*DATASET EXCERPTS:*
====================

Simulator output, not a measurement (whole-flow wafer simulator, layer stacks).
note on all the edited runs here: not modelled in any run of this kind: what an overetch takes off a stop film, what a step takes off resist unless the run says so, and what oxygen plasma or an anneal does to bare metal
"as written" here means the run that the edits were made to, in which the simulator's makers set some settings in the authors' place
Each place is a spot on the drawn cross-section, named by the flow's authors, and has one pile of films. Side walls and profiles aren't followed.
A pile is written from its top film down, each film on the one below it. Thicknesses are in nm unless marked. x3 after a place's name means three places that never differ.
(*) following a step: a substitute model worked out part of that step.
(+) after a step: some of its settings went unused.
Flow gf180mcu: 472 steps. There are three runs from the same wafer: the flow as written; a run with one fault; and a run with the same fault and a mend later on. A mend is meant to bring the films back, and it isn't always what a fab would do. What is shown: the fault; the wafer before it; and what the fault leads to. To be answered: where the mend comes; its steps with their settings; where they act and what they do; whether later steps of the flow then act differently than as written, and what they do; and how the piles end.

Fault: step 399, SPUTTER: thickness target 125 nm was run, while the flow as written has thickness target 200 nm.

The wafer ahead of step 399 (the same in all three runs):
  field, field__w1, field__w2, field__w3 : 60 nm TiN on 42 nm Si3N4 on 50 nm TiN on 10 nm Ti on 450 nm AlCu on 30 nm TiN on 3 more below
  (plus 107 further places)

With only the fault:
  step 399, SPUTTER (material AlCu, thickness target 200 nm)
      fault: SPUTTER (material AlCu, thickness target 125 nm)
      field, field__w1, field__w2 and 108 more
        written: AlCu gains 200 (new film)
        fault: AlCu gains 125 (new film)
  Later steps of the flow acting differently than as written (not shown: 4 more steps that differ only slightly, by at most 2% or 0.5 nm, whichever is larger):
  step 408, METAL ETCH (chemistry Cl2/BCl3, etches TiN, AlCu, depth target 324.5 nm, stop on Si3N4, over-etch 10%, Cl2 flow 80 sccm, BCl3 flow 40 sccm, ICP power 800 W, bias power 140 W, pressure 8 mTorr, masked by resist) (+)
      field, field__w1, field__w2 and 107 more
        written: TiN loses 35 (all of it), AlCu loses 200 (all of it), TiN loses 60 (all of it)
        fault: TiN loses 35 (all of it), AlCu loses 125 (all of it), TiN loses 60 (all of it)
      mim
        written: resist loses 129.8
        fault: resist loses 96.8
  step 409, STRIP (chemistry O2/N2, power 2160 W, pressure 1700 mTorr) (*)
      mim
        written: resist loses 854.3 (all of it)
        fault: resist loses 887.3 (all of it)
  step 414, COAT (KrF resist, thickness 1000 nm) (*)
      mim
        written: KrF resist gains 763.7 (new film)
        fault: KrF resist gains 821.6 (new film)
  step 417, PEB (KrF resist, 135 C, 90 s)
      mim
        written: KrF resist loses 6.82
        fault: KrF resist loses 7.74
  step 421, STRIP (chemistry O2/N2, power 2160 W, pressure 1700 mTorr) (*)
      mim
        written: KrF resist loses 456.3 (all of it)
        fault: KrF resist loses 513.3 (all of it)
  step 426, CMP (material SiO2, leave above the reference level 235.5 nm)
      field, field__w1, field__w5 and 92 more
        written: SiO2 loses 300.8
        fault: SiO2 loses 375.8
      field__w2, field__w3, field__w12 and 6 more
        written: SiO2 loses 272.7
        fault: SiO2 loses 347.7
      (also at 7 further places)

====================

*ACTIVITY:*
Copy the records above faithfully. Begin at their first line, end at the line containing "note on all", and include nothing else.

*PROBLEM SOLUTION:*
Simulator output, not a measurement (whole-flow wafer simulator, layer stacks).
note on all the edited runs here: not modelled in any run of this kind: what an overetch takes off a stop film, what a step takes off resist unless the run says so, and what oxygen plasma or an anneal does to bare metal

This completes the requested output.